TASK ITEM
How does the data below read from its first line through the line containing "P1: via etch"? Print those lines exactly.

ENTRIES SHOWN
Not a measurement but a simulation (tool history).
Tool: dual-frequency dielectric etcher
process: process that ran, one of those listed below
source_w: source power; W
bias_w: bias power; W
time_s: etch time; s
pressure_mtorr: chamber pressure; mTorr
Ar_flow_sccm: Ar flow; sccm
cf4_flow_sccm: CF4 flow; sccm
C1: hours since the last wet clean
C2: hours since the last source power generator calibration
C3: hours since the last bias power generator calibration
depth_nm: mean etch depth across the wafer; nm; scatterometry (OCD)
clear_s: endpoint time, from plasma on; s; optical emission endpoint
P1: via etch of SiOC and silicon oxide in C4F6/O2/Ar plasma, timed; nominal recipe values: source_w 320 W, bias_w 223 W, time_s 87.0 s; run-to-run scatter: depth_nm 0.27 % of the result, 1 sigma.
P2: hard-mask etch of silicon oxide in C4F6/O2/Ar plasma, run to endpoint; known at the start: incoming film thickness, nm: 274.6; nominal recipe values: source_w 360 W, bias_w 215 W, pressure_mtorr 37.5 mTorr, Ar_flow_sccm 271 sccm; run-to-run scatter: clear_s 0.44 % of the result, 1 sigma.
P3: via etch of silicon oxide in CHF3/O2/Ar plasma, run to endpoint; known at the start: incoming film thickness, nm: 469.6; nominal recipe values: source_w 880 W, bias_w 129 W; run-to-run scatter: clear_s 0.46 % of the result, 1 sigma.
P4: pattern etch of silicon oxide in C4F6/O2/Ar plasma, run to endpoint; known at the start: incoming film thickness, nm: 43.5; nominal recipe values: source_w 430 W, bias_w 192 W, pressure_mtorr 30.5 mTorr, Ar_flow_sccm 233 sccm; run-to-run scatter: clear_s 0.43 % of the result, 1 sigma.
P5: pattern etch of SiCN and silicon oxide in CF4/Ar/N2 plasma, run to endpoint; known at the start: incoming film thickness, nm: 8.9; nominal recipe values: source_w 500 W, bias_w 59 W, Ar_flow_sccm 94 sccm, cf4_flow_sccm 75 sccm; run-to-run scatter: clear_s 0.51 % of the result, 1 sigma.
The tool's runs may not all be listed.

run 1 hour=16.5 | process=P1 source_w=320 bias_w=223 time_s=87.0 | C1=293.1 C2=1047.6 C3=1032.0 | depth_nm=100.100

YOUR RESPONSE
Not a measurement but a simulation (tool history).
Tool: dual-frequency dielectric etcher
process: process that ran, one of those listed below
source_w: source power; W
bias_w: bias power; W
time_s: etch time; s
pressure_mtorr: chamber pressure; mTorr
Ar_flow_sccm: Ar flow; sccm
cf4_flow_sccm: CF4 flow; sccm
C1: hours since the last wet clean
C2: hours since the last source power generator calibration
C3: hours since the last bias power generator calibration
depth_nm: mean etch depth across the wafer; nm; scatterometry (OCD)
clear_s: endpoint time, from plasma on; s; optical emission endpoint
P1: via etch of SiOC and silicon oxide in C4F6/O2/Ar plasma, timed; nominal recipe values: source_w 320 W, bias_w 223 W, time_s 87.0 s; run-to-run scatter: depth_nm 0.27 % of the result, 1 sigma.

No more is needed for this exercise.